### SUPPLIED ENTRIES
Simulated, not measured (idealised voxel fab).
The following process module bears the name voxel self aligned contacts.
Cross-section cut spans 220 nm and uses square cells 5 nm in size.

### BRIEF
Every entry, from first to last, should be written out exactly.

### ANSWER BOX
Simulated, not measured (idealised voxel fab).
The following process module bears the name voxel self aligned contacts.
Cross-section cut spans 220 nm and uses square cells 5 nm in size.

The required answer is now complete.